» EXERCISE DATA:
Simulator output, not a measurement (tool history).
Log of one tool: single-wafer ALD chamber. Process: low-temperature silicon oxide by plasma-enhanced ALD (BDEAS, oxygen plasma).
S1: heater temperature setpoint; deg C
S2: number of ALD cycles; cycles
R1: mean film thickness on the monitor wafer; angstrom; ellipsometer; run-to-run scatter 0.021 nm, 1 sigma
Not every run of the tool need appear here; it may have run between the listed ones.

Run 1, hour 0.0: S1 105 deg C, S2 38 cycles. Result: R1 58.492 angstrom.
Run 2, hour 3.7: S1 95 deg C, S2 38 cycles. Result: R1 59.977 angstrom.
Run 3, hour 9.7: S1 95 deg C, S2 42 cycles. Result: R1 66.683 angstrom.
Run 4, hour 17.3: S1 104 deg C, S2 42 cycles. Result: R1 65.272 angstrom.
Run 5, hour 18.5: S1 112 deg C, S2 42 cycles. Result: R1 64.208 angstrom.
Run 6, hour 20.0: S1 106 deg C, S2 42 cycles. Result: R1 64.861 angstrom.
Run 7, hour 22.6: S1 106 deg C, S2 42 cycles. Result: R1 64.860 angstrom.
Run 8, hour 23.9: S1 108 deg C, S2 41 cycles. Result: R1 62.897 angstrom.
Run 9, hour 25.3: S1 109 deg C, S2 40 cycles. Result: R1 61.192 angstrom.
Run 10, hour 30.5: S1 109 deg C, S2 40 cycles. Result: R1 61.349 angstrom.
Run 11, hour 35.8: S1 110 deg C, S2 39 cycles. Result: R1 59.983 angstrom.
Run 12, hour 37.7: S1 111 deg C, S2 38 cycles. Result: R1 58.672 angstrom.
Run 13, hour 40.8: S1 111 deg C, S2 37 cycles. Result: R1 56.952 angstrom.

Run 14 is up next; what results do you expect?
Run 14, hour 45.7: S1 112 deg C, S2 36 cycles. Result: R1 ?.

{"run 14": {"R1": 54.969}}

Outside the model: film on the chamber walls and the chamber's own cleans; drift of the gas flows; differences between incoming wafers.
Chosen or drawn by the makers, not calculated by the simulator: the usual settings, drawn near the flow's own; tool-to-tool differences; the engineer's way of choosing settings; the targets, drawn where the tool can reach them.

» WORK TASK:
Of the lines above, extract only those from the line with "Run 6, hour" to the line with "Run 14 is up", both included, exactly as written.

» ANSWER SPACE:
Run 6, hour 20.0: S1 106 deg C, S2 42 cycles. Result: R1 64.861 angstrom.
Run 7, hour 22.6: S1 106 deg C, S2 42 cycles. Result: R1 64.860 angstrom.
Run 8, hour 23.9: S1 108 deg C, S2 41 cycles. Result: R1 62.897 angstrom.
Run 9, hour 25.3: S1 109 deg C, S2 40 cycles. Result: R1 61.192 angstrom.
Run 10, hour 30.5: S1 109 deg C, S2 40 cycles. Result: R1 61.349 angstrom.
Run 11, hour 35.8: S1 110 deg C, S2 39 cycles. Result: R1 59.983 angstrom.
Run 12, hour 37.7: S1 111 deg C, S2 38 cycles. Result: R1 58.672 angstrom.
Run 13, hour 40.8: S1 111 deg C, S2 37 cycles. Result: R1 56.952 angstrom.

Run 14 is up next; what results do you expect?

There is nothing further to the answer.